## GIVEN ENTRIES:
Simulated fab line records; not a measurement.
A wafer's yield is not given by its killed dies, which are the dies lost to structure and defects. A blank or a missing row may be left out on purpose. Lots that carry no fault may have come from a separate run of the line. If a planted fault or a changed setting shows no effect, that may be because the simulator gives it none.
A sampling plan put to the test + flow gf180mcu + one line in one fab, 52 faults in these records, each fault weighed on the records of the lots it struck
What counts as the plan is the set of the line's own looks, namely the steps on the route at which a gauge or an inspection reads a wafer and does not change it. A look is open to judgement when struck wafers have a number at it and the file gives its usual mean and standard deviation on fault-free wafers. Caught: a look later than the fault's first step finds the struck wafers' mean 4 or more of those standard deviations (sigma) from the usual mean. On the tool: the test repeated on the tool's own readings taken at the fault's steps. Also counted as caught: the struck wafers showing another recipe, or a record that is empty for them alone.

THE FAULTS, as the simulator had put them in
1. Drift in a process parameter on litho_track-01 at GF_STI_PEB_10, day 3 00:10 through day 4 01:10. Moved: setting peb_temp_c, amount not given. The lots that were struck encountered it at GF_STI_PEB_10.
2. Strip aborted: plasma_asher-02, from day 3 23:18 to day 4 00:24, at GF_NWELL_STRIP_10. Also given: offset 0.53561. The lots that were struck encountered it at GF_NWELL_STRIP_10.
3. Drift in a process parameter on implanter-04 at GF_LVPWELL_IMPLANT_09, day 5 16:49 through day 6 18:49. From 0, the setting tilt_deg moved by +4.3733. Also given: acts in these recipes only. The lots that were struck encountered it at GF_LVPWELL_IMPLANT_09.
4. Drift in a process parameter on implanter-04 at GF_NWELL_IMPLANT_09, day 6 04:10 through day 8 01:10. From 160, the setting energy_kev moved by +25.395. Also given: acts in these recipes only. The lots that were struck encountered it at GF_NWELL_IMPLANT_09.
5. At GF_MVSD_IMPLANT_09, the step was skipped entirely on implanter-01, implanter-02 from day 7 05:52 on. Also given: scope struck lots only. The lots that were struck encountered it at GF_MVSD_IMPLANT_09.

## EXERCISE:
Set down verbatim only the lines between the start of the data above and the line with "A sampling plan", both boundaries included.

## WORKED SOLUTION:
Simulated fab line records; not a measurement.
A wafer's yield is not given by its killed dies, which are the dies lost to structure and defects. A blank or a missing row may be left out on purpose. Lots that carry no fault may have come from a separate run of the line. If a planted fault or a changed setting shows no effect, that may be because the simulator gives it none.
A sampling plan put to the test + flow gf180mcu + one line in one fab, 52 faults in these records, each fault weighed on the records of the lots it struck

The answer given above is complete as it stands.